## EXTRACTED DATA
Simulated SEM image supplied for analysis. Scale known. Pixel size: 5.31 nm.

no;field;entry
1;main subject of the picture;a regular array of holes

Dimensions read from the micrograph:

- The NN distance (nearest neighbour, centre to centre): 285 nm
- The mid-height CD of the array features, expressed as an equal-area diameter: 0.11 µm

## ASSIGNMENT
Print the records above again, every one, exactly as written.

## TASK RESPONSE
Simulated SEM image supplied for analysis. Scale known. Pixel size: 5.31 nm.

no;field;entry
1;main subject of the picture;a regular array of holes

Dimensions read from the micrograph:

- The NN distance (nearest neighbour, centre to centre): 285 nm
- The mid-height CD of the array features, expressed as an equal-area diameter: 0.11 µm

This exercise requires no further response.